━━ Given data

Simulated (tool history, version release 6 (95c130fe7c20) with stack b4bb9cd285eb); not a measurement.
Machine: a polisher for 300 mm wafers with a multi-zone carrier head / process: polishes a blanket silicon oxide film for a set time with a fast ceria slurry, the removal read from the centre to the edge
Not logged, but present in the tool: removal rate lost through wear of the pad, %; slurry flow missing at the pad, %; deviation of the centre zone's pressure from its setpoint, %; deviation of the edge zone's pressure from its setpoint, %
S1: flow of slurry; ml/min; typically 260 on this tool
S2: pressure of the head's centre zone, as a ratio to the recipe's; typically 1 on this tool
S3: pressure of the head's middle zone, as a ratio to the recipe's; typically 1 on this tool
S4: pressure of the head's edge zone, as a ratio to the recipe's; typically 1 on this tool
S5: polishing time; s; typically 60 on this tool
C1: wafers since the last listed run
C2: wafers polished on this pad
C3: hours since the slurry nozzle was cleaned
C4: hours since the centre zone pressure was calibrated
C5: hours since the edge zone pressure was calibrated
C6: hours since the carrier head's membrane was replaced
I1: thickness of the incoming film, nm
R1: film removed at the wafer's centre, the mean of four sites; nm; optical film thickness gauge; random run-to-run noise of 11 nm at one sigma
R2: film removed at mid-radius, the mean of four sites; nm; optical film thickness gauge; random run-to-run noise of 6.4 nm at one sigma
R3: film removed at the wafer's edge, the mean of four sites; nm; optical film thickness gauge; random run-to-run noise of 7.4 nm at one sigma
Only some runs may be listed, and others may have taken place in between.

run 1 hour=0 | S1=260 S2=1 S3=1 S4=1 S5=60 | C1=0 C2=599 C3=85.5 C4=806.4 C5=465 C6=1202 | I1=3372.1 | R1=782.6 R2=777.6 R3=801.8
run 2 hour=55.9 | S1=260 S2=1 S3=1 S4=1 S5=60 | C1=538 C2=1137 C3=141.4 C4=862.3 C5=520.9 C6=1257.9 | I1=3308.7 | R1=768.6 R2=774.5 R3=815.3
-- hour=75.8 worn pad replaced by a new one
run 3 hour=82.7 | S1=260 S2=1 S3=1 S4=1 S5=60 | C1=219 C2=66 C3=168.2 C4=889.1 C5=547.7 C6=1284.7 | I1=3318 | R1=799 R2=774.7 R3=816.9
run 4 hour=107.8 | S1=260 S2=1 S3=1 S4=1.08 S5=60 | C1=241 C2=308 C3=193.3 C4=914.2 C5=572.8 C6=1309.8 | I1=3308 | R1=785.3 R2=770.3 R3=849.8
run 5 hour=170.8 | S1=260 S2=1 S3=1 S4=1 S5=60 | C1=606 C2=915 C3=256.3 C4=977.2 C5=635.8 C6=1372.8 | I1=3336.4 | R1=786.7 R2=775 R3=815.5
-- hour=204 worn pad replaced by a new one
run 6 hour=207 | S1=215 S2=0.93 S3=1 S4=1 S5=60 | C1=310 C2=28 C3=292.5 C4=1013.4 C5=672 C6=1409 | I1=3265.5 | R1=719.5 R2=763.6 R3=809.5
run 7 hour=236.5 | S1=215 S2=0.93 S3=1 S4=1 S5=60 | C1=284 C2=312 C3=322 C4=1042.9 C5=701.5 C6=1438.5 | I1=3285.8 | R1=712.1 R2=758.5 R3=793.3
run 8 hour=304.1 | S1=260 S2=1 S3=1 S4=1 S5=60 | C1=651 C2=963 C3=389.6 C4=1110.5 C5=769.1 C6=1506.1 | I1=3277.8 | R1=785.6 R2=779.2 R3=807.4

━━━━

→ **Activity**: Reprint exactly the lines above that start at the one with "C6: hours since" and end at the one with "run 7 hour=236.5", keeping both and adding none.

→ **Solution**:
C6: hours since the carrier head's membrane was replaced
I1: thickness of the incoming film, nm
R1: film removed at the wafer's centre, the mean of four sites; nm; optical film thickness gauge; random run-to-run noise of 11 nm at one sigma
R2: film removed at mid-radius, the mean of four sites; nm; optical film thickness gauge; random run-to-run noise of 6.4 nm at one sigma
R3: film removed at the wafer's edge, the mean of four sites; nm; optical film thickness gauge; random run-to-run noise of 7.4 nm at one sigma
Only some runs may be listed, and others may have taken place in between.

run 1 hour=0 | S1=260 S2=1 S3=1 S4=1 S5=60 | C1=0 C2=599 C3=85.5 C4=806.4 C5=465 C6=1202 | I1=3372.1 | R1=782.6 R2=777.6 R3=801.8
run 2 hour=55.9 | S1=260 S2=1 S3=1 S4=1 S5=60 | C1=538 C2=1137 C3=141.4 C4=862.3 C5=520.9 C6=1257.9 | I1=3308.7 | R1=768.6 R2=774.5 R3=815.3
-- hour=75.8 worn pad replaced by a new one
run 3 hour=82.7 | S1=260 S2=1 S3=1 S4=1 S5=60 | C1=219 C2=66 C3=168.2 C4=889.1 C5=547.7 C6=1284.7 | I1=3318 | R1=799 R2=774.7 R3=816.9
run 4 hour=107.8 | S1=260 S2=1 S3=1 S4=1.08 S5=60 | C1=241 C2=308 C3=193.3 C4=914.2 C5=572.8 C6=1309.8 | I1=3308 | R1=785.3 R2=770.3 R3=849.8
run 5 hour=170.8 | S1=260 S2=1 S3=1 S4=1 S5=60 | C1=606 C2=915 C3=256.3 C4=977.2 C5=635.8 C6=1372.8 | I1=3336.4 | R1=786.7 R2=775 R3=815.5
-- hour=204 worn pad replaced by a new one
run 6 hour=207 | S1=215 S2=0.93 S3=1 S4=1 S5=60 | C1=310 C2=28 C3=292.5 C4=1013.4 C5=672 C6=1409 | I1=3265.5 | R1=719.5 R2=763.6 R3=809.5
run 7 hour=236.5 | S1=215 S2=0.93 S3=1 S4=1 S5=60 | C1=284 C2=312 C3=322 C4=1042.9 C5=701.5 C6=1438.5 | I1=3285.8 | R1=712.1 R2=758.5 R3=793.3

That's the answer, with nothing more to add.